### [EXERCISE]
Each record listed below is to be output exactly as written.

### [RECORDS PROVIDED]
++++++++++++++++++++
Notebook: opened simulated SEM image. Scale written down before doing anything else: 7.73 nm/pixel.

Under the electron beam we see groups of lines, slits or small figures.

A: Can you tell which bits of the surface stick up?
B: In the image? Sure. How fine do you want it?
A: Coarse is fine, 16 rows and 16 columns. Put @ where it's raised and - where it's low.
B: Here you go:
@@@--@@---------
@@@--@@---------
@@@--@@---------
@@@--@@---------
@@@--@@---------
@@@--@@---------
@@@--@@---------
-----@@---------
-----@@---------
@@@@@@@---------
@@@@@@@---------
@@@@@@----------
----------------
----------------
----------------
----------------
++++++++++++++++++++

### [WRITTEN SOLUTION]
Notebook: opened simulated SEM image. Scale written down before doing anything else: 7.73 nm/pixel.

Under the electron beam we see groups of lines, slits or small figures.

A: Can you tell which bits of the surface stick up?
B: In the image? Sure. How fine do you want it?
A: Coarse is fine, 16 rows and 16 columns. Put @ where it's raised and - where it's low.
B: Here you go:
@@@--@@---------
@@@--@@---------
@@@--@@---------
@@@--@@---------
@@@--@@---------
@@@--@@---------
@@@--@@---------
-----@@---------
-----@@---------
@@@@@@@---------
@@@@@@@---------
@@@@@@----------
----------------
----------------
----------------
----------------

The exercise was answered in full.